▶ **Action item**
Return all the lines below, exactly as they read.

▶ **Records provided**
Segment Open

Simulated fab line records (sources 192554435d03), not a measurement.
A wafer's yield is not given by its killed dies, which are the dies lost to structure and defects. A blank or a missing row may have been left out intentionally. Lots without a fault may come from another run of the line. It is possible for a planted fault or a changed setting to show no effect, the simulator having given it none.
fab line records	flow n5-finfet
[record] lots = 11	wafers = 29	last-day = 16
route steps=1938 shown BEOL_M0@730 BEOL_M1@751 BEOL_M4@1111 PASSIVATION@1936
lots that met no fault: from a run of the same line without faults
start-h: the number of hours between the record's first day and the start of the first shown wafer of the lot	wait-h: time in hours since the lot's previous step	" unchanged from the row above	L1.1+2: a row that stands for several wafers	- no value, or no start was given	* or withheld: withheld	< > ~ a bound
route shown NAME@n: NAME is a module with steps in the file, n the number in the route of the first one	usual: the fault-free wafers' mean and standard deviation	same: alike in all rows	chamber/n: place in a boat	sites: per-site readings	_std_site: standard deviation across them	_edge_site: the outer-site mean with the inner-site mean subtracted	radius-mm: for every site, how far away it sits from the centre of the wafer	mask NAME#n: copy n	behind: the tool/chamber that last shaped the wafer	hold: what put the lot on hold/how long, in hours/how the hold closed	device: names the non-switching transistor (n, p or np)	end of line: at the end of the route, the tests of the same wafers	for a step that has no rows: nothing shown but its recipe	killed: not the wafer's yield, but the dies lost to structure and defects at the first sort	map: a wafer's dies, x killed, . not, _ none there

Segment Closed

▶ **Your solution**
Simulated fab line records (sources 192554435d03), not a measurement.
A wafer's yield is not given by its killed dies, which are the dies lost to structure and defects. A blank or a missing row may have been left out intentionally. Lots without a fault may come from another run of the line. It is possible for a planted fault or a changed setting to show no effect, the simulator having given it none.
fab line records	flow n5-finfet
[record] lots = 11	wafers = 29	last-day = 16
route steps=1938 shown BEOL_M0@730 BEOL_M1@751 BEOL_M4@1111 PASSIVATION@1936
lots that met no fault: from a run of the same line without faults
start-h: the number of hours between the record's first day and the start of the first shown wafer of the lot	wait-h: time in hours since the lot's previous step	" unchanged from the row above	L1.1+2: a row that stands for several wafers	- no value, or no start was given	* or withheld: withheld	< > ~ a bound
route shown NAME@n: NAME is a module with steps in the file, n the number in the route of the first one	usual: the fault-free wafers' mean and standard deviation	same: alike in all rows	chamber/n: place in a boat	sites: per-site readings	_std_site: standard deviation across them	_edge_site: the outer-site mean with the inner-site mean subtracted	radius-mm: for every site, how far away it sits from the centre of the wafer	mask NAME#n: copy n	behind: the tool/chamber that last shaped the wafer	hold: what put the lot on hold/how long, in hours/how the hold closed	device: names the non-switching transistor (n, p or np)	end of line: at the end of the route, the tests of the same wafers	for a step that has no rows: nothing shown but its recipe	killed: not the wafer's yield, but the dies lost to structure and defects at the first sort	map: a wafer's dies, x killed, . not, _ none there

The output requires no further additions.